◆ Work order: Look below for the line containing "2.96 | 41 | ? | ? |"; from there, print each line exactly up to and including the line containing "D | 325.46 |", and stop.

*** Record extracts

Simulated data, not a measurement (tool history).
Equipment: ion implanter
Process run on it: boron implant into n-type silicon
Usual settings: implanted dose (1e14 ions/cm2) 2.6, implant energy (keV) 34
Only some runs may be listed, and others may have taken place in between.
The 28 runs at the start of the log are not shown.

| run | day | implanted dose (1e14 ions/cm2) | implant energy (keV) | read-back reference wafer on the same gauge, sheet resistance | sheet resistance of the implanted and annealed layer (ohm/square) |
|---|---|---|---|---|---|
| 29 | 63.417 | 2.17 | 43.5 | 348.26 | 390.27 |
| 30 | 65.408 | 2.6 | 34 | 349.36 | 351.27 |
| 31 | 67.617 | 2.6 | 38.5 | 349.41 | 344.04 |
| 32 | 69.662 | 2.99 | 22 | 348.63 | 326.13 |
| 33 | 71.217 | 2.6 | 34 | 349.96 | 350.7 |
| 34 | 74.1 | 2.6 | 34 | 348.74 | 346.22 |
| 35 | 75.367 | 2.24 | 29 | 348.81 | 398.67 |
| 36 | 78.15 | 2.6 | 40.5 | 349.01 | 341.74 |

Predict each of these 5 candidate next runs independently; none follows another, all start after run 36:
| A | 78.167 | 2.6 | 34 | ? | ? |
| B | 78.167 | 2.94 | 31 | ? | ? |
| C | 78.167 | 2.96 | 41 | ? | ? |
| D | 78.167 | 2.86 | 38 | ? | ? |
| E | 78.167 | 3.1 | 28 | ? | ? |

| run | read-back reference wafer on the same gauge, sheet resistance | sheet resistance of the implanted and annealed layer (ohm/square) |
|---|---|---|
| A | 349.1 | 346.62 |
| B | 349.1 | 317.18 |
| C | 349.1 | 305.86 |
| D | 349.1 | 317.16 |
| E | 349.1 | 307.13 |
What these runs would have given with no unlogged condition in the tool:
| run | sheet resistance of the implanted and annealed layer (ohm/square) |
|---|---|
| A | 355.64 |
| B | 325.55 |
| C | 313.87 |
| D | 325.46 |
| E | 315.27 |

******

◆ Task answer:
| C | 78.167 | 2.96 | 41 | ? | ? |
| D | 78.167 | 2.86 | 38 | ? | ? |
| E | 78.167 | 3.1 | 28 | ? | ? |

| run | read-back reference wafer on the same gauge, sheet resistance | sheet resistance of the implanted and annealed layer (ohm/square) |
|---|---|---|
| A | 349.1 | 346.62 |
| B | 349.1 | 317.18 |
| C | 349.1 | 305.86 |
| D | 349.1 | 317.16 |
| E | 349.1 | 307.13 |
What these runs would have given with no unlogged condition in the tool:
| run | sheet resistance of the implanted and annealed layer (ohm/square) |
|---|---|
| A | 355.64 |
| B | 325.55 |
| C | 313.87 |
| D | 325.46 |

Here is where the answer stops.